• _Work item_:
Set down word for word the lines that begin the entries and run through the line containing "lots that met". Give nothing further.

• _Given entries_:
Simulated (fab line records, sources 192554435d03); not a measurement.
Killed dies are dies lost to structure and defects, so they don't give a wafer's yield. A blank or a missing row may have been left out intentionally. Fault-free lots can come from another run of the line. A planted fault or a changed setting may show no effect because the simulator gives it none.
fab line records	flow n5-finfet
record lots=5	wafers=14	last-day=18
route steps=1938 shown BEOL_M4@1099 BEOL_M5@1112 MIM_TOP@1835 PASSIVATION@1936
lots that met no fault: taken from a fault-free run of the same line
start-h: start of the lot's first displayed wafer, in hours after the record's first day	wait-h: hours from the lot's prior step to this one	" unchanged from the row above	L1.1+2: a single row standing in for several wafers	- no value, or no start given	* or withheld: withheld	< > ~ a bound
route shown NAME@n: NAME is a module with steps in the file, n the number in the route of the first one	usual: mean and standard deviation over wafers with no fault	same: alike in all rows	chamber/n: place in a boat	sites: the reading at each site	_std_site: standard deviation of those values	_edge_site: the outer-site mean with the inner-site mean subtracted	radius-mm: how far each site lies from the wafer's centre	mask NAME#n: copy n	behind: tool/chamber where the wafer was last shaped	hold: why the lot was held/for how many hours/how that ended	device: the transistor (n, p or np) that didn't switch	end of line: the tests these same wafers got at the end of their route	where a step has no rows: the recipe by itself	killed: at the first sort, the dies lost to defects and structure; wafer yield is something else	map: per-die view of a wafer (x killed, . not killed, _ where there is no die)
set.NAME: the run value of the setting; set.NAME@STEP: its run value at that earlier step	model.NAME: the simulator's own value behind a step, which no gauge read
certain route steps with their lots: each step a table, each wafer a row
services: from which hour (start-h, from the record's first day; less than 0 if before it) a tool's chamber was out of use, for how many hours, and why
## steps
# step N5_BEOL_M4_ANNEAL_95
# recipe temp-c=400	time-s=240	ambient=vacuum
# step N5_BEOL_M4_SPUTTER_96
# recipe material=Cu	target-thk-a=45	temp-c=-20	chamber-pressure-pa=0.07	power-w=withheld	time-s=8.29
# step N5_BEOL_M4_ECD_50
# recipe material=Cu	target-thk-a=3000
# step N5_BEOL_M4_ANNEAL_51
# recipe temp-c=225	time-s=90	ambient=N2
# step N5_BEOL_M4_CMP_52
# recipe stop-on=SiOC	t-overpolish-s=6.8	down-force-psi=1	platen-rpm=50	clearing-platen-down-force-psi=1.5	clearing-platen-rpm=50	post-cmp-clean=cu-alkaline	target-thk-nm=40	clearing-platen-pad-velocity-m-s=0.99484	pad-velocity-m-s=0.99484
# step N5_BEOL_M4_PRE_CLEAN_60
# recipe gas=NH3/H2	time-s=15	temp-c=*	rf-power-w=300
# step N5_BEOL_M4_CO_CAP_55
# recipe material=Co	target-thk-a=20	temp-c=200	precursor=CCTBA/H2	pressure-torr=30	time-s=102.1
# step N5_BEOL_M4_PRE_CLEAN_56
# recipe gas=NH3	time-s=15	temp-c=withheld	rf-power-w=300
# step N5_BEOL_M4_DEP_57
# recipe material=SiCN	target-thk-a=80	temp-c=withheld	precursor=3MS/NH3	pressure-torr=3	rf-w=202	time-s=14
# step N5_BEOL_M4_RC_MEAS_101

• _Result_:
Simulated (fab line records, sources 192554435d03); not a measurement.
Killed dies are dies lost to structure and defects, so they don't give a wafer's yield. A blank or a missing row may have been left out intentionally. Fault-free lots can come from another run of the line. A planted fault or a changed setting may show no effect because the simulator gives it none.
fab line records	flow n5-finfet
record lots=5	wafers=14	last-day=18
route steps=1938 shown BEOL_M4@1099 BEOL_M5@1112 MIM_TOP@1835 PASSIVATION@1936
lots that met no fault: taken from a fault-free run of the same line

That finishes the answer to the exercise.